_Activity:_ For the listing below, return the line containing "step 15, STRIP (chemistry O2) (+)", the line containing "field: Si3N4 gains", and all lines in between, exactly as written and nothing else.

..............................

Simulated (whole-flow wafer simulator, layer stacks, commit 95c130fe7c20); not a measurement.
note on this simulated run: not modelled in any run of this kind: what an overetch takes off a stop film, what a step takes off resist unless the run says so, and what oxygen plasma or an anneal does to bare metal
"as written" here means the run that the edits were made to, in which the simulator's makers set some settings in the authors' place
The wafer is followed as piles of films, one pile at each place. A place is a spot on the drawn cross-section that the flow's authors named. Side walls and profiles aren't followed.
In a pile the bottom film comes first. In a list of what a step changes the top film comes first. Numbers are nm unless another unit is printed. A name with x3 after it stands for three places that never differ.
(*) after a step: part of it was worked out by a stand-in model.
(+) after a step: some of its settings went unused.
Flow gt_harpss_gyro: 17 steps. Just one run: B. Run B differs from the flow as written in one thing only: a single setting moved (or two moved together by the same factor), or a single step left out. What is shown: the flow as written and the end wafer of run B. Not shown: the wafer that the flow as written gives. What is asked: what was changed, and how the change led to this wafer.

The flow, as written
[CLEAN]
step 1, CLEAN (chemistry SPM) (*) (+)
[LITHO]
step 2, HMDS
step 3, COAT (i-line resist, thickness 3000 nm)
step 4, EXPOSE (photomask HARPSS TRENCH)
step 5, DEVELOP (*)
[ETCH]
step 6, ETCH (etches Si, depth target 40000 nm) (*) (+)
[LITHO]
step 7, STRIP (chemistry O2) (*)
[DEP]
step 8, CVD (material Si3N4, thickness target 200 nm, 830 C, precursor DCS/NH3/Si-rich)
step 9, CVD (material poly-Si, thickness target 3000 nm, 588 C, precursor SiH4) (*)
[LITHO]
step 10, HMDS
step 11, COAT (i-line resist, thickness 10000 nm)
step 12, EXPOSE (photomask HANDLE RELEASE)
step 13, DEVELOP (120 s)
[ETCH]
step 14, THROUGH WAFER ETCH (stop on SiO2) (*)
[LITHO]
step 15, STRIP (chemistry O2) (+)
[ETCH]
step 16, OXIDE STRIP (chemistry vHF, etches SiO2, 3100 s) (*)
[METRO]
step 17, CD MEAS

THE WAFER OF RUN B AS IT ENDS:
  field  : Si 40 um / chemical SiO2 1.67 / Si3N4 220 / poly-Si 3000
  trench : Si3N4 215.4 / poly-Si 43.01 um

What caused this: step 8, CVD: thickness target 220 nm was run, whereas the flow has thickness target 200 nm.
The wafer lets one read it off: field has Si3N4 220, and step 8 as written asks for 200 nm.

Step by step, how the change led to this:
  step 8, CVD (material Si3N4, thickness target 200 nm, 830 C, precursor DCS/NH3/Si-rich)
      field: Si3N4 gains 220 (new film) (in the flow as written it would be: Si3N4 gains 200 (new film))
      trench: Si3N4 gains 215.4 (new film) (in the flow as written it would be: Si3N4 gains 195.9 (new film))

..............................

_Worked solution:_
step 15, STRIP (chemistry O2) (+)
[ETCH]
step 16, OXIDE STRIP (chemistry vHF, etches SiO2, 3100 s) (*)
[METRO]
step 17, CD MEAS

THE WAFER OF RUN B AS IT ENDS:
  field  : Si 40 um / chemical SiO2 1.67 / Si3N4 220 / poly-Si 3000
  trench : Si3N4 215.4 / poly-Si 43.01 um

What caused this: step 8, CVD: thickness target 220 nm was run, whereas the flow has thickness target 200 nm.
The wafer lets one read it off: field has Si3N4 220, and step 8 as written asks for 200 nm.

Step by step, how the change led to this:
  step 8, CVD (material Si3N4, thickness target 200 nm, 830 C, precursor DCS/NH3/Si-rich)
      field: Si3N4 gains 220 (new film) (in the flow as written it would be: Si3N4 gains 200 (new film))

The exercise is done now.